◆ Work task:
Copy the lines of the entries exactly, from the opening one to the one holding "Killed dies are", and leave out everything after.

Extracted information section start

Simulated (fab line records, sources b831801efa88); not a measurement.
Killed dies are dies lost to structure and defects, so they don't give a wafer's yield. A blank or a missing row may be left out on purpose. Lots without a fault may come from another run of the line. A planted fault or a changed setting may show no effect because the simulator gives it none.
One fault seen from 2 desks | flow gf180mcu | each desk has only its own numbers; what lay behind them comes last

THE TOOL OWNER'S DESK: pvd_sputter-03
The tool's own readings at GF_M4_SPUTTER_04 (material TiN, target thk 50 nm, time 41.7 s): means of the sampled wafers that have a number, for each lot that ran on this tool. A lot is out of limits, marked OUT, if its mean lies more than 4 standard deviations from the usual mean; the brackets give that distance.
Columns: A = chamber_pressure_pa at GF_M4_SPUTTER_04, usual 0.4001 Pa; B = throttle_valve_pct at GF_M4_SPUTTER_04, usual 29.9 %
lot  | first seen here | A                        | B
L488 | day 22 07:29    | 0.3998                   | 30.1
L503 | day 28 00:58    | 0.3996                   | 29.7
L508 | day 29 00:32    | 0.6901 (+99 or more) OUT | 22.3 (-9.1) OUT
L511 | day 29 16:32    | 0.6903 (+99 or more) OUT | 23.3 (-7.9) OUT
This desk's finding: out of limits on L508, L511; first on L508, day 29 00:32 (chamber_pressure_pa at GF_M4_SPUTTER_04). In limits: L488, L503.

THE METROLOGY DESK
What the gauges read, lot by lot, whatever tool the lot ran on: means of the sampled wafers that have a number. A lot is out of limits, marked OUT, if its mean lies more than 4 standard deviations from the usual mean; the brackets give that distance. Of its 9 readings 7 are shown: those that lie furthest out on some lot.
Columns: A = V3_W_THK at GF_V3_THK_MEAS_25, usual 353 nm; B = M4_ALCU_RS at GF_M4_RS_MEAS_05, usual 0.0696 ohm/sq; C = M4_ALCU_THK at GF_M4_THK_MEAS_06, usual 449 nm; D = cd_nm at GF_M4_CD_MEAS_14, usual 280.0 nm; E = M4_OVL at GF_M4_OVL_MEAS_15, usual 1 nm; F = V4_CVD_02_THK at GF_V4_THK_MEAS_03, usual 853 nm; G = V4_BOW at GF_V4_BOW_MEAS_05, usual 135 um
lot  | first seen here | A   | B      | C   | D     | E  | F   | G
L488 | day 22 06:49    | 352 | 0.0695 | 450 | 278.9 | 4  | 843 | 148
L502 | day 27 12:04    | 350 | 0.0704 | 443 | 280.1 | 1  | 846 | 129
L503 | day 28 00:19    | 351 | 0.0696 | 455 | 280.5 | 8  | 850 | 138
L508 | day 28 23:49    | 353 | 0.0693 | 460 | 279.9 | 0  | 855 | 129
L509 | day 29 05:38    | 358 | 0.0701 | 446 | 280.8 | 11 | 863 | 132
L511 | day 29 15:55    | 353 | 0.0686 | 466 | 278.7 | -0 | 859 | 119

Extracted information section end

◆ Task response:
Simulated (fab line records, sources b831801efa88); not a measurement.
Killed dies are dies lost to structure and defects, so they don't give a wafer's yield. A blank or a missing row may be left out on purpose. Lots without a fault may come from another run of the line. A planted fault or a changed setting may show no effect because the simulator gives it none.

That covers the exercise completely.